Data extracts:
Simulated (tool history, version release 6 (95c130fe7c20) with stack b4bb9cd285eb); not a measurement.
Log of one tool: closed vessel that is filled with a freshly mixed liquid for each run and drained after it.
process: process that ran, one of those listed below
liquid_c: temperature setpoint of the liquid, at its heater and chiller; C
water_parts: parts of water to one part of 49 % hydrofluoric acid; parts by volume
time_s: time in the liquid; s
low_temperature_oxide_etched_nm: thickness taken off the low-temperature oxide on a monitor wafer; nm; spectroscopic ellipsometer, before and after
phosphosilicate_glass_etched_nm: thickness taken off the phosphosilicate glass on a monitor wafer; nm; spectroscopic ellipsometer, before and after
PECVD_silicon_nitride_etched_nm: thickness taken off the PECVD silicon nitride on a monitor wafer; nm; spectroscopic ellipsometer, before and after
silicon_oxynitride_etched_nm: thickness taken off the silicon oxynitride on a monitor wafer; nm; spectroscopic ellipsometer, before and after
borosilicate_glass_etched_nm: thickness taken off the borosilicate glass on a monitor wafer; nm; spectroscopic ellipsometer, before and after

Requirement: Return every record, word for word.

Response area:
Simulated (tool history, version release 6 (95c130fe7c20) with stack b4bb9cd285eb); not a measurement.
Log of one tool: closed vessel that is filled with a freshly mixed liquid for each run and drained after it.
process: process that ran, one of those listed below
liquid_c: temperature setpoint of the liquid, at its heater and chiller; C
water_parts: parts of water to one part of 49 % hydrofluoric acid; parts by volume
time_s: time in the liquid; s
low_temperature_oxide_etched_nm: thickness taken off the low-temperature oxide on a monitor wafer; nm; spectroscopic ellipsometer, before and after
phosphosilicate_glass_etched_nm: thickness taken off the phosphosilicate glass on a monitor wafer; nm; spectroscopic ellipsometer, before and after
PECVD_silicon_nitride_etched_nm: thickness taken off the PECVD silicon nitride on a monitor wafer; nm; spectroscopic ellipsometer, before and after
silicon_oxynitride_etched_nm: thickness taken off the silicon oxynitride on a monitor wafer; nm; spectroscopic ellipsometer, before and after
borosilicate_glass_etched_nm: thickness taken off the borosilicate glass on a monitor wafer; nm; spectroscopic ellipsometer, before and after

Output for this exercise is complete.